§ WORK ITEM: Set down exactly the lines in the records below that run from the line with "Killed dies are" to the line with "At SKY_NWELL_RS_MEAS_29 the", inclusive, and nothing more.

== SOURCE MATERIAL ==

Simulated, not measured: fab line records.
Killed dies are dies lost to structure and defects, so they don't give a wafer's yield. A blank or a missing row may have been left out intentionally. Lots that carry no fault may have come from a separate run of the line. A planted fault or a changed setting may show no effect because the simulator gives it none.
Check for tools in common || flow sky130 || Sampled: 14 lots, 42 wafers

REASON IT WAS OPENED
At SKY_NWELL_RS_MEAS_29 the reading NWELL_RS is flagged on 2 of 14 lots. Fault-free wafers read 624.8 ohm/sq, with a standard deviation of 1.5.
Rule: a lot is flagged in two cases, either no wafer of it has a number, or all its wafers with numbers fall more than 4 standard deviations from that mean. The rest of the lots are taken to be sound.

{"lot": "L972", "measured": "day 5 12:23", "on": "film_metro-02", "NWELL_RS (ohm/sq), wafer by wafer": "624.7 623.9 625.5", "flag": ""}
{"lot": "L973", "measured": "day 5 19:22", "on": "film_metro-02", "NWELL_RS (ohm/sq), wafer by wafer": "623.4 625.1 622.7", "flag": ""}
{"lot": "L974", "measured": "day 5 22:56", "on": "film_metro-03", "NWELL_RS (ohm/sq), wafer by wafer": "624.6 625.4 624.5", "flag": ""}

===

§ RESPONSE:
Killed dies are dies lost to structure and defects, so they don't give a wafer's yield. A blank or a missing row may have been left out intentionally. Lots that carry no fault may have come from a separate run of the line. A planted fault or a changed setting may show no effect because the simulator gives it none.
Check for tools in common || flow sky130 || Sampled: 14 lots, 42 wafers

REASON IT WAS OPENED
At SKY_NWELL_RS_MEAS_29 the reading NWELL_RS is flagged on 2 of 14 lots. Fault-free wafers read 624.8 ohm/sq, with a standard deviation of 1.5.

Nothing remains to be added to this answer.